■ **WORK ORDER**
All lines up to and including the one that contains "Notebook, SEM session." are to be transcribed exactly, starting from the first line of the records.

■ **LISTED RECORDS**
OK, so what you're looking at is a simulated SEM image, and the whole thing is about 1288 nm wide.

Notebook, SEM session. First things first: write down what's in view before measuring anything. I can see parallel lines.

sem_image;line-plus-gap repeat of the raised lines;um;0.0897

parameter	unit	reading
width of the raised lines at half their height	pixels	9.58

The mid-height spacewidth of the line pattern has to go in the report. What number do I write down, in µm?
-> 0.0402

■ **TASK SOLUTION**
OK, so what you're looking at is a simulated SEM image, and the whole thing is about 1288 nm wide.

Notebook, SEM session. First things first: write down what's in view before measuring anything. I can see parallel lines.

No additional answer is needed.